:: Requirement ::
Give back exactly the lines from the start of the listing to the line containing "(+) following a", inclusive, and nothing beyond them.

:: Data records ::
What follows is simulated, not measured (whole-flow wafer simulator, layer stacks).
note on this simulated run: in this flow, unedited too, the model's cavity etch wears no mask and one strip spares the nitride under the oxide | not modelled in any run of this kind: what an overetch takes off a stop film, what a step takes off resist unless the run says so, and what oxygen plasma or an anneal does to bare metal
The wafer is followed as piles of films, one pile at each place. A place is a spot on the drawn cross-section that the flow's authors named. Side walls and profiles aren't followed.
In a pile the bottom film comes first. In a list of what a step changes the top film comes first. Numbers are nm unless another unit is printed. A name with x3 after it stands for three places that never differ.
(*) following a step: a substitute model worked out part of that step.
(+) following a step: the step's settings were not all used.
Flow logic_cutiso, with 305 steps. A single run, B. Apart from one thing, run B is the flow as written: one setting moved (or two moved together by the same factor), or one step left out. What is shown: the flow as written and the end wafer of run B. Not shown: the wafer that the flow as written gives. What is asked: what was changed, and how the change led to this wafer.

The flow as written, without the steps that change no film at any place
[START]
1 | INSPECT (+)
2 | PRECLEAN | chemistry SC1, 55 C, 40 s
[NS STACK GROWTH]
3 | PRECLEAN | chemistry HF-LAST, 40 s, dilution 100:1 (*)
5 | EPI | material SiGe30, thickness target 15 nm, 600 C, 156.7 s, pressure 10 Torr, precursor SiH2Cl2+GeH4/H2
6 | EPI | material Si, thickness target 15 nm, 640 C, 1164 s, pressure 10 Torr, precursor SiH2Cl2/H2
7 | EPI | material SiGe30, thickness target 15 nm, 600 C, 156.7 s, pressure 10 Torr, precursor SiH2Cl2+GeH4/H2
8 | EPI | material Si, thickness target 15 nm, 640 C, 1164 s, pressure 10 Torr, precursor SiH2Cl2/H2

:: Worked solution ::
What follows is simulated, not measured (whole-flow wafer simulator, layer stacks).
note on this simulated run: in this flow, unedited too, the model's cavity etch wears no mask and one strip spares the nitride under the oxide | not modelled in any run of this kind: what an overetch takes off a stop film, what a step takes off resist unless the run says so, and what oxygen plasma or an anneal does to bare metal
The wafer is followed as piles of films, one pile at each place. A place is a spot on the drawn cross-section that the flow's authors named. Side walls and profiles aren't followed.
In a pile the bottom film comes first. In a list of what a step changes the top film comes first. Numbers are nm unless another unit is printed. A name with x3 after it stands for three places that never differ.
(*) following a step: a substitute model worked out part of that step.
(+) following a step: the step's settings were not all used.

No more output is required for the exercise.